- [Action item]:
The lines from the start of the records below through the line containing "Process run on" are to be copied exactly, both ends included, with nothing added.

- [Data for review]:
***

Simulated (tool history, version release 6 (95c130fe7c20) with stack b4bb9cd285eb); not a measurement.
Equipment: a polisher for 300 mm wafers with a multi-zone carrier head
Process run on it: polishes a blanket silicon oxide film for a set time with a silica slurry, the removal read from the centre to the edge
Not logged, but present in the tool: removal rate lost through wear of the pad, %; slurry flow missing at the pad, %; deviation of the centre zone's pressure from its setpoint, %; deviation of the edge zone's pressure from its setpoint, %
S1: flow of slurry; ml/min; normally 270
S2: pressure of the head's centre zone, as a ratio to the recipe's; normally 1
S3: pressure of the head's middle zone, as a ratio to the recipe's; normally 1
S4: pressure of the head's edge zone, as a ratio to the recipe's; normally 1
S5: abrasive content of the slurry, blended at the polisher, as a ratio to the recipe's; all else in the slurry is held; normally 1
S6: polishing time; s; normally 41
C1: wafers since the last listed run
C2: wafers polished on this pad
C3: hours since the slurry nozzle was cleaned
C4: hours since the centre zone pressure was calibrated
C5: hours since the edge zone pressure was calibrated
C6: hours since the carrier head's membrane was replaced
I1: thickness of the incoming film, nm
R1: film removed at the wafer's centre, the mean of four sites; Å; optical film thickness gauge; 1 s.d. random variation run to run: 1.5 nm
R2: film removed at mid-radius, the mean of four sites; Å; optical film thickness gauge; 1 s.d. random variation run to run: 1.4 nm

***

- [Response area]:
Simulated (tool history, version release 6 (95c130fe7c20) with stack b4bb9cd285eb); not a measurement.
Equipment: a polisher for 300 mm wafers with a multi-zone carrier head
Process run on it: polishes a blanket silicon oxide film for a set time with a silica slurry, the removal read from the centre to the edge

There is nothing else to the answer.